# # # # # # #

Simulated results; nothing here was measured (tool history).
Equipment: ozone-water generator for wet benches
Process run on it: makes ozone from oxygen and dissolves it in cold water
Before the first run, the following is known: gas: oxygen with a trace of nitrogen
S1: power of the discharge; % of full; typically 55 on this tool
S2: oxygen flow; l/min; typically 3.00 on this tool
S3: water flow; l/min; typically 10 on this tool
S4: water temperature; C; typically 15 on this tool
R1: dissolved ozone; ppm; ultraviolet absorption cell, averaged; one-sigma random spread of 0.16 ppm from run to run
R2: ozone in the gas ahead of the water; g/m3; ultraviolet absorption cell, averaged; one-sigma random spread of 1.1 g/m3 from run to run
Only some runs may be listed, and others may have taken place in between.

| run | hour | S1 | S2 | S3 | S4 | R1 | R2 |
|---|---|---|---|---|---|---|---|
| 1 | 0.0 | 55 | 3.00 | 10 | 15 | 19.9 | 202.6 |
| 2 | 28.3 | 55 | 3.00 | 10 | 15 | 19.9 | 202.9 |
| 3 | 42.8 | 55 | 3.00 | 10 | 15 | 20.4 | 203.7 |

# # # # # # #

■ WORK REQUEST: Return all of the lines above exactly, with none omitted.

■ ANSWER SECTION:
Simulated results; nothing here was measured (tool history).
Equipment: ozone-water generator for wet benches
Process run on it: makes ozone from oxygen and dissolves it in cold water
Before the first run, the following is known: gas: oxygen with a trace of nitrogen
S1: power of the discharge; % of full; typically 55 on this tool
S2: oxygen flow; l/min; typically 3.00 on this tool
S3: water flow; l/min; typically 10 on this tool
S4: water temperature; C; typically 15 on this tool
R1: dissolved ozone; ppm; ultraviolet absorption cell, averaged; one-sigma random spread of 0.16 ppm from run to run
R2: ozone in the gas ahead of the water; g/m3; ultraviolet absorption cell, averaged; one-sigma random spread of 1.1 g/m3 from run to run
Only some runs may be listed, and others may have taken place in between.

| run | hour | S1 | S2 | S3 | S4 | R1 | R2 |
|---|---|---|---|---|---|---|---|
| 1 | 0.0 | 55 | 3.00 | 10 | 15 | 19.9 | 202.6 |
| 2 | 28.3 | 55 | 3.00 | 10 | 15 | 19.9 | 202.9 |
| 3 | 42.8 | 55 | 3.00 | 10 | 15 | 20.4 | 203.7 |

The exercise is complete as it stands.